→ Recorded data:
•••
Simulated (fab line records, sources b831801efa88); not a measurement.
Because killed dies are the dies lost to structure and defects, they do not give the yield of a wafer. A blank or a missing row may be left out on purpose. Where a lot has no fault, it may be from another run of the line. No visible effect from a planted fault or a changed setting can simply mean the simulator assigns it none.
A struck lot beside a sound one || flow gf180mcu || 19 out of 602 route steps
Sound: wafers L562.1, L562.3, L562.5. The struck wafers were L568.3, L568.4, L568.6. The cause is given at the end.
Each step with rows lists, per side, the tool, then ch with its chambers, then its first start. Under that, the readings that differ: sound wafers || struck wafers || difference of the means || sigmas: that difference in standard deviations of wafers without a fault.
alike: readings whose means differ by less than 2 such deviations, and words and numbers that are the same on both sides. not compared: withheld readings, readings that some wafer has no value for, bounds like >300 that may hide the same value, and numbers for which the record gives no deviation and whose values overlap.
•••

Please return the full set of records exactly as given above.

Simulated (fab line records, sources b831801efa88); not a measurement.
Because killed dies are the dies lost to structure and defects, they do not give the yield of a wafer. A blank or a missing row may be left out on purpose. Where a lot has no fault, it may be from another run of the line. No visible effect from a planted fault or a changed setting can simply mean the simulator assigns it none.
A struck lot beside a sound one || flow gf180mcu || 19 out of 602 route steps
Sound: wafers L562.1, L562.3, L562.5. The struck wafers were L568.3, L568.4, L568.6. The cause is given at the end.
Each step with rows lists, per side, the tool, then ch with its chambers, then its first start. Under that, the readings that differ: sound wafers || struck wafers || difference of the means || sigmas: that difference in standard deviations of wafers without a fault.
alike: readings whose means differ by less than 2 such deviations, and words and numbers that are the same on both sides. not compared: withheld readings, readings that some wafer has no value for, bounds like >300 that may hide the same value, and numbers for which the record gives no deviation and whose values overlap.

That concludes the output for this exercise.